Start of The data

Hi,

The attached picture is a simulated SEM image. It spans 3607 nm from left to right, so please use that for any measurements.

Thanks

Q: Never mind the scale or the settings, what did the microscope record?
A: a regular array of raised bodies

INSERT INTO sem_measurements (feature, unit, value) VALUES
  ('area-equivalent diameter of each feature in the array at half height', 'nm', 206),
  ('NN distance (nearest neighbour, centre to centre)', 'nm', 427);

End of The data

Copy out the full listing, exactly as it stands.

Written solution:
Hi,

The attached picture is a simulated SEM image. It spans 3607 nm from left to right, so please use that for any measurements.

Thanks

Q: Never mind the scale or the settings, what did the microscope record?
A: a regular array of raised bodies

INSERT INTO sem_measurements (feature, unit, value) VALUES
  ('area-equivalent diameter of each feature in the array at half height', 'nm', 206),
  ('NN distance (nearest neighbour, centre to centre)', 'nm', 427);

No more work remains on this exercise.